- [Activity] Copy out exactly the lines below that run from the one holding "Tool: a polisher" to the one holding "film removed at mid-radius (Å): the", keeping both of those lines and no others.

(Dataset)

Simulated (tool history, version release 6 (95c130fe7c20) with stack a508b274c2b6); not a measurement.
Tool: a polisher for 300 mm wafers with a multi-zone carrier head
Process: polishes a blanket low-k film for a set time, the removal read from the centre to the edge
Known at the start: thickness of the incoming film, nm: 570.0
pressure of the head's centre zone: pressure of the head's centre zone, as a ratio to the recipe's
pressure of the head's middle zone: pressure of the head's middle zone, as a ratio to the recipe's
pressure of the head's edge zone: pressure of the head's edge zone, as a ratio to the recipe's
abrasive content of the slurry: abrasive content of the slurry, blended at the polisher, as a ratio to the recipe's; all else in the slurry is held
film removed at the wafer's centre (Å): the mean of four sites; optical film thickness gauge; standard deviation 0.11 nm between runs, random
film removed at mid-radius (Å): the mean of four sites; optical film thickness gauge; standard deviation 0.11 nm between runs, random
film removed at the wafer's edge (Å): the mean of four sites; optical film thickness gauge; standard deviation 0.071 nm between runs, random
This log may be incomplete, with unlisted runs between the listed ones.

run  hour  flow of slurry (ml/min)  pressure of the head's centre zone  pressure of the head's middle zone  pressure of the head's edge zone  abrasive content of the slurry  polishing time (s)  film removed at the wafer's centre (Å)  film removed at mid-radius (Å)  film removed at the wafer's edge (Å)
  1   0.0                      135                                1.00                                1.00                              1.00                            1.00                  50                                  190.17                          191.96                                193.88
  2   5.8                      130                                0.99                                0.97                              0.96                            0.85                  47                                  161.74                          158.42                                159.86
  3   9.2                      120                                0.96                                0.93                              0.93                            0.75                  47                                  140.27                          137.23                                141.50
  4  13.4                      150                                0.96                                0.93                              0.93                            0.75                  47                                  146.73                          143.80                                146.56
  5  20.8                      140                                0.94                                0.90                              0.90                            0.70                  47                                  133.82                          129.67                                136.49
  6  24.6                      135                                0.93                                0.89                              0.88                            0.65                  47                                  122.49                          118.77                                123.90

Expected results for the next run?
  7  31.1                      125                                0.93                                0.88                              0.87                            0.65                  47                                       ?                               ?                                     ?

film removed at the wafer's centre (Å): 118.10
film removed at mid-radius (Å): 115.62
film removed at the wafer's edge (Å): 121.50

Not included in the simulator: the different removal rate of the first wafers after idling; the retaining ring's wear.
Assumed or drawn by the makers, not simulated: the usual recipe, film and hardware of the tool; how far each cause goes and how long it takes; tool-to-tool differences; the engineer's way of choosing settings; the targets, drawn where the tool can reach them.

(End Dataset)

- [Task output]
Tool: a polisher for 300 mm wafers with a multi-zone carrier head
Process: polishes a blanket low-k film for a set time, the removal read from the centre to the edge
Known at the start: thickness of the incoming film, nm: 570.0
pressure of the head's centre zone: pressure of the head's centre zone, as a ratio to the recipe's
pressure of the head's middle zone: pressure of the head's middle zone, as a ratio to the recipe's
pressure of the head's edge zone: pressure of the head's edge zone, as a ratio to the recipe's
abrasive content of the slurry: abrasive content of the slurry, blended at the polisher, as a ratio to the recipe's; all else in the slurry is held
film removed at the wafer's centre (Å): the mean of four sites; optical film thickness gauge; standard deviation 0.11 nm between runs, random
film removed at mid-radius (Å): the mean of four sites; optical film thickness gauge; standard deviation 0.11 nm between runs, random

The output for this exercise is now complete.